» REQUIRED ACTION
Could you retype the whole listing, word for word?

» SUPPLIED RECORDS
== Segment start ==
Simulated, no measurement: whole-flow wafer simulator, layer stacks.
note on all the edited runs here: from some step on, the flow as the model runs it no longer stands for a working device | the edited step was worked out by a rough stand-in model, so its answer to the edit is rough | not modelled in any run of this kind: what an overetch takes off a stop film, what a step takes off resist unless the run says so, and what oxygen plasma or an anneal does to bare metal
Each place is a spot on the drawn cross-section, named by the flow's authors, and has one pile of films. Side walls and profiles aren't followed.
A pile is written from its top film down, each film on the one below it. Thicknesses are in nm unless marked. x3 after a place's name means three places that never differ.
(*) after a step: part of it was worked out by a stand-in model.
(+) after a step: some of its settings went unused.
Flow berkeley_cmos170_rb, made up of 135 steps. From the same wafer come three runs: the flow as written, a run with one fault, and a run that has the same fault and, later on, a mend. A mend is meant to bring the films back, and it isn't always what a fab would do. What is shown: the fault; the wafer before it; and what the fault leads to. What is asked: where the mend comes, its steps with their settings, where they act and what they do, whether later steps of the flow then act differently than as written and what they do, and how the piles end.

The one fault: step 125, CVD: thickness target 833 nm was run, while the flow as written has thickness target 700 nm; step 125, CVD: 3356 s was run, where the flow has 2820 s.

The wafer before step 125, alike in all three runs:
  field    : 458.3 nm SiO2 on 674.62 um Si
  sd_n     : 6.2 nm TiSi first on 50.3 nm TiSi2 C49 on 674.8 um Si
== Segment end ==

» RESPONSE AREA
Simulated, no measurement: whole-flow wafer simulator, layer stacks.
note on all the edited runs here: from some step on, the flow as the model runs it no longer stands for a working device | the edited step was worked out by a rough stand-in model, so its answer to the edit is rough | not modelled in any run of this kind: what an overetch takes off a stop film, what a step takes off resist unless the run says so, and what oxygen plasma or an anneal does to bare metal
Each place is a spot on the drawn cross-section, named by the flow's authors, and has one pile of films. Side walls and profiles aren't followed.
A pile is written from its top film down, each film on the one below it. Thicknesses are in nm unless marked. x3 after a place's name means three places that never differ.
(*) after a step: part of it was worked out by a stand-in model.
(+) after a step: some of its settings went unused.
Flow berkeley_cmos170_rb, made up of 135 steps. From the same wafer come three runs: the flow as written, a run with one fault, and a run that has the same fault and, later on, a mend. A mend is meant to bring the films back, and it isn't always what a fab would do. What is shown: the fault; the wafer before it; and what the fault leads to. What is asked: where the mend comes, its steps with their settings, where they act and what they do, whether later steps of the flow then act differently than as written and what they do, and how the piles end.

The one fault: step 125, CVD: thickness target 833 nm was run, while the flow as written has thickness target 700 nm; step 125, CVD: 3356 s was run, where the flow has 2820 s.

The wafer before step 125, alike in all three runs:
  field    : 458.3 nm SiO2 on 674.62 um Si
  sd_n     : 6.2 nm TiSi first on 50.3 nm TiSi2 C49 on 674.8 um Si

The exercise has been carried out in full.